++++ Entries shown ++++

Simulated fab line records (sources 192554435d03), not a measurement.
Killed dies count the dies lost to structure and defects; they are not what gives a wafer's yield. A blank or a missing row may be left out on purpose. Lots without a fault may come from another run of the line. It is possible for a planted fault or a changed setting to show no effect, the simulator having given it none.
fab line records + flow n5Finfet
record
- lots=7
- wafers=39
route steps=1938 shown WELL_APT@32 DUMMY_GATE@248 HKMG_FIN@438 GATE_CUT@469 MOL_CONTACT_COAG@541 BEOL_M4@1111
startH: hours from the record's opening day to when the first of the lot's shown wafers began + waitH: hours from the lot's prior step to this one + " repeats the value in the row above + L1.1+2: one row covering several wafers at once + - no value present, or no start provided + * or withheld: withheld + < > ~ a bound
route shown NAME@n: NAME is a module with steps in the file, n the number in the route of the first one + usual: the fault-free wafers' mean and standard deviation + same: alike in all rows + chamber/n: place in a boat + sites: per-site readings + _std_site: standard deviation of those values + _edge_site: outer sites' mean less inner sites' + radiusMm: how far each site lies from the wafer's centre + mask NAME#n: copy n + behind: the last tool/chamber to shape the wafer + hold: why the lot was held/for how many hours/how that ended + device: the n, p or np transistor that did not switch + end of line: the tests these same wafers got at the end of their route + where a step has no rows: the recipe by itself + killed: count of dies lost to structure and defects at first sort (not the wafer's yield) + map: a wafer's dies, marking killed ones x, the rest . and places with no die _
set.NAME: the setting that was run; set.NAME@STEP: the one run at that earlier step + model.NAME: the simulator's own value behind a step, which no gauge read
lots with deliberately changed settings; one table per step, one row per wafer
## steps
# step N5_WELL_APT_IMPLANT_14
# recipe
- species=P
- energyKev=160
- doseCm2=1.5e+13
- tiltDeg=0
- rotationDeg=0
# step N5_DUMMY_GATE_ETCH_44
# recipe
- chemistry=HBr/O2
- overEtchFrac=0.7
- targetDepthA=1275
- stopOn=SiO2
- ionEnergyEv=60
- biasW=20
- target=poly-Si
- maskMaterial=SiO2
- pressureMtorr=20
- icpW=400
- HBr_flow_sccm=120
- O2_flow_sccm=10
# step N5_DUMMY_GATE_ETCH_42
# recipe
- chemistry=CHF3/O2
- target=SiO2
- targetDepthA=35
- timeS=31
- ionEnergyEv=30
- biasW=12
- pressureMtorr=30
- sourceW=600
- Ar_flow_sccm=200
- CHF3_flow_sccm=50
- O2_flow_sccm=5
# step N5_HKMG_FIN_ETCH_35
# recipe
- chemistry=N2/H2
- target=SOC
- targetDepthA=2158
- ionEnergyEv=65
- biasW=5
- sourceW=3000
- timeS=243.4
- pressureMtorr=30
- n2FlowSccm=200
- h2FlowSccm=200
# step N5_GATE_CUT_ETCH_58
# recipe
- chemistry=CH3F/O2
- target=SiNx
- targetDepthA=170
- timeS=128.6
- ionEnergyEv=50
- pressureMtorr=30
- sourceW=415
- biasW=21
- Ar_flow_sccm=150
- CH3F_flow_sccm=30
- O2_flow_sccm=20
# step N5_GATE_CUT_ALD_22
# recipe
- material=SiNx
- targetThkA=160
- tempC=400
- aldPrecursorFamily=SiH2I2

++++

__Activity__
Restate word for word the lines above, beginning at the first one and ending at the line that carries "set.NAME: the setting".

__Response box__
Simulated fab line records (sources 192554435d03), not a measurement.
Killed dies count the dies lost to structure and defects; they are not what gives a wafer's yield. A blank or a missing row may be left out on purpose. Lots without a fault may come from another run of the line. It is possible for a planted fault or a changed setting to show no effect, the simulator having given it none.
fab line records + flow n5Finfet
record
- lots=7
- wafers=39
route steps=1938 shown WELL_APT@32 DUMMY_GATE@248 HKMG_FIN@438 GATE_CUT@469 MOL_CONTACT_COAG@541 BEOL_M4@1111
startH: hours from the record's opening day to when the first of the lot's shown wafers began + waitH: hours from the lot's prior step to this one + " repeats the value in the row above + L1.1+2: one row covering several wafers at once + - no value present, or no start provided + * or withheld: withheld + < > ~ a bound
route shown NAME@n: NAME is a module with steps in the file, n the number in the route of the first one + usual: the fault-free wafers' mean and standard deviation + same: alike in all rows + chamber/n: place in a boat + sites: per-site readings + _std_site: standard deviation of those values + _edge_site: outer sites' mean less inner sites' + radiusMm: how far each site lies from the wafer's centre + mask NAME#n: copy n + behind: the last tool/chamber to shape the wafer + hold: why the lot was held/for how many hours/how that ended + device: the n, p or np transistor that did not switch + end of line: the tests these same wafers got at the end of their route + where a step has no rows: the recipe by itself + killed: count of dies lost to structure and defects at first sort (not the wafer's yield) + map: a wafer's dies, marking killed ones x, the rest . and places with no die _
set.NAME: the setting that was run; set.NAME@STEP: the one run at that earlier step + model.NAME: the simulator's own value behind a step, which no gauge read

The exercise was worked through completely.